● ● ● ● ● ● ●
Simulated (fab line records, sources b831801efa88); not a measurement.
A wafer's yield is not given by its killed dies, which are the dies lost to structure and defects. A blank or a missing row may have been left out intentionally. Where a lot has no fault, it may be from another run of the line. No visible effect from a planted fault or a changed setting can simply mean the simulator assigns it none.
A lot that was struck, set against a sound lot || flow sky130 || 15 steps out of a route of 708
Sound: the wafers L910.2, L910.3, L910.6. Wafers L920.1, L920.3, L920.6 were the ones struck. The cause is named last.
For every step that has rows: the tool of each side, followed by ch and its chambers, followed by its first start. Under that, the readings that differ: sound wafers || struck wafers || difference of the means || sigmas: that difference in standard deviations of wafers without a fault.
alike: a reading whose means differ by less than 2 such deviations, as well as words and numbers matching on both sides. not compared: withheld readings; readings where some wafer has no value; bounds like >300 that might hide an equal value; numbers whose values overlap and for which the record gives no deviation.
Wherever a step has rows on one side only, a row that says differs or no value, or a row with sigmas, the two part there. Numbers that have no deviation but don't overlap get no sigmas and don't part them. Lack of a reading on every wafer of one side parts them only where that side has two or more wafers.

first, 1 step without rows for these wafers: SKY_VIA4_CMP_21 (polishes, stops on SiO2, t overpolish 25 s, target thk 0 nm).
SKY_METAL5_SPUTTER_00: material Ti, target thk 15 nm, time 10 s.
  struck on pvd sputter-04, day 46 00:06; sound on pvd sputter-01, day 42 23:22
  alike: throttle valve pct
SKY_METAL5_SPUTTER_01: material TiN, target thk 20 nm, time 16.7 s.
● ● ● ● ● ● ●

## WORK ITEM
Every entry above needs to be written out again exactly.

## RESULT
Simulated (fab line records, sources b831801efa88); not a measurement.
A wafer's yield is not given by its killed dies, which are the dies lost to structure and defects. A blank or a missing row may have been left out intentionally. Where a lot has no fault, it may be from another run of the line. No visible effect from a planted fault or a changed setting can simply mean the simulator assigns it none.
A lot that was struck, set against a sound lot || flow sky130 || 15 steps out of a route of 708
Sound: the wafers L910.2, L910.3, L910.6. Wafers L920.1, L920.3, L920.6 were the ones struck. The cause is named last.
For every step that has rows: the tool of each side, followed by ch and its chambers, followed by its first start. Under that, the readings that differ: sound wafers || struck wafers || difference of the means || sigmas: that difference in standard deviations of wafers without a fault.
alike: a reading whose means differ by less than 2 such deviations, as well as words and numbers matching on both sides. not compared: withheld readings; readings where some wafer has no value; bounds like >300 that might hide an equal value; numbers whose values overlap and for which the record gives no deviation.
Wherever a step has rows on one side only, a row that says differs or no value, or a row with sigmas, the two part there. Numbers that have no deviation but don't overlap get no sigmas and don't part them. Lack of a reading on every wafer of one side parts them only where that side has two or more wafers.

first, 1 step without rows for these wafers: SKY_VIA4_CMP_21 (polishes, stops on SiO2, t overpolish 25 s, target thk 0 nm).
SKY_METAL5_SPUTTER_00: material Ti, target thk 15 nm, time 10 s.
  struck on pvd sputter-04, day 46 00:06; sound on pvd sputter-01, day 42 23:22
  alike: throttle valve pct
SKY_METAL5_SPUTTER_01: material TiN, target thk 20 nm, time 16.7 s.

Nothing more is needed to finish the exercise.